[INFORMATION SUPPLIED]
((

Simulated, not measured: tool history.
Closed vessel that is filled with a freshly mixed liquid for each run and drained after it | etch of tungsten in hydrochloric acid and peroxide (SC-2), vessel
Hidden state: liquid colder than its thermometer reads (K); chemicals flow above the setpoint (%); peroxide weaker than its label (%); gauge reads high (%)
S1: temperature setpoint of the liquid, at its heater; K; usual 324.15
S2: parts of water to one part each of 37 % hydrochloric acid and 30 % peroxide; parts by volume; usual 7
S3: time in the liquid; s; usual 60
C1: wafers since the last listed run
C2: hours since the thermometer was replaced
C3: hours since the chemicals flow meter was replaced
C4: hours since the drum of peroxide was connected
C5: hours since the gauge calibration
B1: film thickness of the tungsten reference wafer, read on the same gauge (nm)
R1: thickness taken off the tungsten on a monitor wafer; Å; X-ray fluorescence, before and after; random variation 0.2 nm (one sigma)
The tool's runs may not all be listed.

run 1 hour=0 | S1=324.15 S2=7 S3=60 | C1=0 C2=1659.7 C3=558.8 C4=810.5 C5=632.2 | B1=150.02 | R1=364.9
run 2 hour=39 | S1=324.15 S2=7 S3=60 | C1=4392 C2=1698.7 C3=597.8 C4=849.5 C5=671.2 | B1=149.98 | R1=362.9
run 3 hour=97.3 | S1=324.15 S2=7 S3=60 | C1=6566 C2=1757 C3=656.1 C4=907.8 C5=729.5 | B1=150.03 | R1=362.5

))

[WORK ITEM] Retype the complete listing verbatim.

[WRITTEN RESPONSE]
Simulated, not measured: tool history.
Closed vessel that is filled with a freshly mixed liquid for each run and drained after it | etch of tungsten in hydrochloric acid and peroxide (SC-2), vessel
Hidden state: liquid colder than its thermometer reads (K); chemicals flow above the setpoint (%); peroxide weaker than its label (%); gauge reads high (%)
S1: temperature setpoint of the liquid, at its heater; K; usual 324.15
S2: parts of water to one part each of 37 % hydrochloric acid and 30 % peroxide; parts by volume; usual 7
S3: time in the liquid; s; usual 60
C1: wafers since the last listed run
C2: hours since the thermometer was replaced
C3: hours since the chemicals flow meter was replaced
C4: hours since the drum of peroxide was connected
C5: hours since the gauge calibration
B1: film thickness of the tungsten reference wafer, read on the same gauge (nm)
R1: thickness taken off the tungsten on a monitor wafer; Å; X-ray fluorescence, before and after; random variation 0.2 nm (one sigma)
The tool's runs may not all be listed.

run 1 hour=0 | S1=324.15 S2=7 S3=60 | C1=0 C2=1659.7 C3=558.8 C4=810.5 C5=632.2 | B1=150.02 | R1=364.9
run 2 hour=39 | S1=324.15 S2=7 S3=60 | C1=4392 C2=1698.7 C3=597.8 C4=849.5 C5=671.2 | B1=149.98 | R1=362.9
run 3 hour=97.3 | S1=324.15 S2=7 S3=60 | C1=6566 C2=1757 C3=656.1 C4=907.8 C5=729.5 | B1=150.03 | R1=362.5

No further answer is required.